* Material provided *
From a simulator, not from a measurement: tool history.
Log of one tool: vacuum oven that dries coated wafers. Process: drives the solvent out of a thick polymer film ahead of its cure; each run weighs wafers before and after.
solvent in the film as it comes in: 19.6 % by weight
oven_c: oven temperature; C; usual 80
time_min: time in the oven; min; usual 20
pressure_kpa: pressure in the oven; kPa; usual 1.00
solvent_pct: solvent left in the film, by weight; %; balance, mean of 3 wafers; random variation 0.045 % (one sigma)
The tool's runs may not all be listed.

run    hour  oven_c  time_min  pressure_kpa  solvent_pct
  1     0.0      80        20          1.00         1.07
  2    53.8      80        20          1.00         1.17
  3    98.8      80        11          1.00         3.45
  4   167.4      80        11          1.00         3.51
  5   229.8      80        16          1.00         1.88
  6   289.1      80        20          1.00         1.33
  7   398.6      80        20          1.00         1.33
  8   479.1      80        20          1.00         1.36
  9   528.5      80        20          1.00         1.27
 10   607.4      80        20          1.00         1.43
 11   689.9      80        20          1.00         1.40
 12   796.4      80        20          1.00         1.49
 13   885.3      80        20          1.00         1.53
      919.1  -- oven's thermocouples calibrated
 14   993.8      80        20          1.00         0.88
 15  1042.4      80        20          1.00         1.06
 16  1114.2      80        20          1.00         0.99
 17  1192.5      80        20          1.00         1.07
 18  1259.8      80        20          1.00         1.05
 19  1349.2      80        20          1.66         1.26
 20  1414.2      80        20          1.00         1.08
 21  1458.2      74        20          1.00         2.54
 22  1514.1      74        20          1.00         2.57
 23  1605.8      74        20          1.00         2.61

* Required action *
Could all of the entries be retyped word for word?

* Response box *
From a simulator, not from a measurement: tool history.
Log of one tool: vacuum oven that dries coated wafers. Process: drives the solvent out of a thick polymer film ahead of its cure; each run weighs wafers before and after.
solvent in the film as it comes in: 19.6 % by weight
oven_c: oven temperature; C; usual 80
time_min: time in the oven; min; usual 20
pressure_kpa: pressure in the oven; kPa; usual 1.00
solvent_pct: solvent left in the film, by weight; %; balance, mean of 3 wafers; random variation 0.045 % (one sigma)
The tool's runs may not all be listed.

run    hour  oven_c  time_min  pressure_kpa  solvent_pct
  1     0.0      80        20          1.00         1.07
  2    53.8      80        20          1.00         1.17
  3    98.8      80        11          1.00         3.45
  4   167.4      80        11          1.00         3.51
  5   229.8      80        16          1.00         1.88
  6   289.1      80        20          1.00         1.33
  7   398.6      80        20          1.00         1.33
  8   479.1      80        20          1.00         1.36
  9   528.5      80        20          1.00         1.27
 10   607.4      80        20          1.00         1.43
 11   689.9      80        20          1.00         1.40
 12   796.4      80        20          1.00         1.49
 13   885.3      80        20          1.00         1.53
      919.1  -- oven's thermocouples calibrated
 14   993.8      80        20          1.00         0.88
 15  1042.4      80        20          1.00         1.06
 16  1114.2      80        20          1.00         0.99
 17  1192.5      80        20          1.00         1.07
 18  1259.8      80        20          1.00         1.05
 19  1349.2      80        20          1.66         1.26
 20  1414.2      80        20          1.00         1.08
 21  1458.2      74        20          1.00         2.54
 22  1514.1      74        20          1.00         2.57
 23  1605.8      74        20          1.00         2.61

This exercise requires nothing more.